• • • • • • •

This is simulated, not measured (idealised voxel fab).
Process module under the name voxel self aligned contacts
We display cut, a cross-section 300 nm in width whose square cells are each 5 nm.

• • • • • • •

> [Action item]
Reproduce all the data word for word.

> [Answer box]
This is simulated, not measured (idealised voxel fab).
Process module under the name voxel self aligned contacts
We display cut, a cross-section 300 nm in width whose square cells are each 5 nm.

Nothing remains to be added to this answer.